■ Work request:
Extract exactly those lines that lie between the start of the material and the line with "Chambers A, B, C, D", including both boundary lines and no others.

*** Opening of Material provided ***

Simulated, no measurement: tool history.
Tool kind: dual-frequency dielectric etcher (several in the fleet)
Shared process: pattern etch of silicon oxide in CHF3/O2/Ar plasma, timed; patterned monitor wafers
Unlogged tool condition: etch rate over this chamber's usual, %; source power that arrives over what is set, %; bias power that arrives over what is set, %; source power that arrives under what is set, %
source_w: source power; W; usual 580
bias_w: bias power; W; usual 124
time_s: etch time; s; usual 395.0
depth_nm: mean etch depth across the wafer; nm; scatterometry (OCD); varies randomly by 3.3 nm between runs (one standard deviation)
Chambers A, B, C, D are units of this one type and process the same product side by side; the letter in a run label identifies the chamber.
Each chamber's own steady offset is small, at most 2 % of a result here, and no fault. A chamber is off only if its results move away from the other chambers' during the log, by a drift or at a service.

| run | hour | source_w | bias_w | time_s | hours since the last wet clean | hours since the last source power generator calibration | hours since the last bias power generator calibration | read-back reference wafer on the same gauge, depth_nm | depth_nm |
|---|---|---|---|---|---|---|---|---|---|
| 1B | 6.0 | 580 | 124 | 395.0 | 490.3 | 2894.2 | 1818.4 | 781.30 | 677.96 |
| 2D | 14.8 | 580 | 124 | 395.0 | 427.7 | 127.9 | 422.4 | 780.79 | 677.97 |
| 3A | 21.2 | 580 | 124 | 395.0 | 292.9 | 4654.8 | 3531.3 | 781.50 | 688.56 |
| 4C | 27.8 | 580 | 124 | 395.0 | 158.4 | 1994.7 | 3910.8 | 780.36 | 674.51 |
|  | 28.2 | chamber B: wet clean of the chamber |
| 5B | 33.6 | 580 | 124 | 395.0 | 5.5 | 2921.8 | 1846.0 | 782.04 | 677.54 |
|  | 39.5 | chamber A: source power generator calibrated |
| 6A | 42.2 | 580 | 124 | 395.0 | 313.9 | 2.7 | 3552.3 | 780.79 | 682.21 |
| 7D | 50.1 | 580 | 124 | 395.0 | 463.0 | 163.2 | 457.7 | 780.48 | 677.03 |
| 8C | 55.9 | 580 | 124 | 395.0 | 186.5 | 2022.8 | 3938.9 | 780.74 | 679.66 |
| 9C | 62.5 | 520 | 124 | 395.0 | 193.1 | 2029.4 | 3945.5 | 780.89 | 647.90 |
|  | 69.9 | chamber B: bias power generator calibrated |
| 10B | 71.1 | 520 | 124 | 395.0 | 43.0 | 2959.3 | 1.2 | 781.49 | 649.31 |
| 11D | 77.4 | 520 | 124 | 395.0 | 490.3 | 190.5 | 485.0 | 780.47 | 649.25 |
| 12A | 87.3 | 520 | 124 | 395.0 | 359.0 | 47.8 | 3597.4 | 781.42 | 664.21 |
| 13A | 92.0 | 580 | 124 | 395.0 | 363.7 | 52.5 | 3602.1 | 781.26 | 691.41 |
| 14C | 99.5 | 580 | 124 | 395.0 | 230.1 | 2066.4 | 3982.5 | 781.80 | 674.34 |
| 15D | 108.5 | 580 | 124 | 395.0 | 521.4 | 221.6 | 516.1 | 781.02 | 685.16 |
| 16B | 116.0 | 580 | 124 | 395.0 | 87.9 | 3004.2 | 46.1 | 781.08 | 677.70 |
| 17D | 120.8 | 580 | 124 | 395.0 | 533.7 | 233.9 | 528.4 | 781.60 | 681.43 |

*** Close of Material provided ***

■ Exercise solution:
Simulated, no measurement: tool history.
Tool kind: dual-frequency dielectric etcher (several in the fleet)
Shared process: pattern etch of silicon oxide in CHF3/O2/Ar plasma, timed; patterned monitor wafers
Unlogged tool condition: etch rate over this chamber's usual, %; source power that arrives over what is set, %; bias power that arrives over what is set, %; source power that arrives under what is set, %
source_w: source power; W; usual 580
bias_w: bias power; W; usual 124
time_s: etch time; s; usual 395.0
depth_nm: mean etch depth across the wafer; nm; scatterometry (OCD); varies randomly by 3.3 nm between runs (one standard deviation)
Chambers A, B, C, D are units of this one type and process the same product side by side; the letter in a run label identifies the chamber.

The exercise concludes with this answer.